◆ WORK ORDER
Reproduce all entries precisely as they are written.

*** STUDY MATERIAL

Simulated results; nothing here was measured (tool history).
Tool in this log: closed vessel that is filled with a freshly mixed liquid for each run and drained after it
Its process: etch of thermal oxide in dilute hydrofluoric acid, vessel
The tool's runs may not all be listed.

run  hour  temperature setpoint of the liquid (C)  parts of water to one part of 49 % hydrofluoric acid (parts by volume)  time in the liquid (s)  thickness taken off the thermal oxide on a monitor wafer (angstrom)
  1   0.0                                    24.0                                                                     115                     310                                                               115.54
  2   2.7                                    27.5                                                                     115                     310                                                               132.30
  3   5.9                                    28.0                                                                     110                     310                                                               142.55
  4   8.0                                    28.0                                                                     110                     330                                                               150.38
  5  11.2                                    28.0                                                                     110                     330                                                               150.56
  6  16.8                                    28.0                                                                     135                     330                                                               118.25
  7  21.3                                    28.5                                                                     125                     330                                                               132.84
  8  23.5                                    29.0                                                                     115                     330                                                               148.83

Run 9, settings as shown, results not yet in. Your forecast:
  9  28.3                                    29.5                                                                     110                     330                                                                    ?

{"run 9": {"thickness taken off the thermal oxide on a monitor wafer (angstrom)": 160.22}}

******

◆ TASK RESULT
Simulated results; nothing here was measured (tool history).
Tool in this log: closed vessel that is filled with a freshly mixed liquid for each run and drained after it
Its process: etch of thermal oxide in dilute hydrofluoric acid, vessel
The tool's runs may not all be listed.

run  hour  temperature setpoint of the liquid (C)  parts of water to one part of 49 % hydrofluoric acid (parts by volume)  time in the liquid (s)  thickness taken off the thermal oxide on a monitor wafer (angstrom)
  1   0.0                                    24.0                                                                     115                     310                                                               115.54
  2   2.7                                    27.5                                                                     115                     310                                                               132.30
  3   5.9                                    28.0                                                                     110                     310                                                               142.55
  4   8.0                                    28.0                                                                     110                     330                                                               150.38
  5  11.2                                    28.0                                                                     110                     330                                                               150.56
  6  16.8                                    28.0                                                                     135                     330                                                               118.25
  7  21.3                                    28.5                                                                     125                     330                                                               132.84
  8  23.5                                    29.0                                                                     115                     330                                                               148.83

Run 9, settings as shown, results not yet in. Your forecast:
  9  28.3                                    29.5                                                                     110                     330                                                                    ?

{"run 9": {"thickness taken off the thermal oxide on a monitor wafer (angstrom)": 160.22}}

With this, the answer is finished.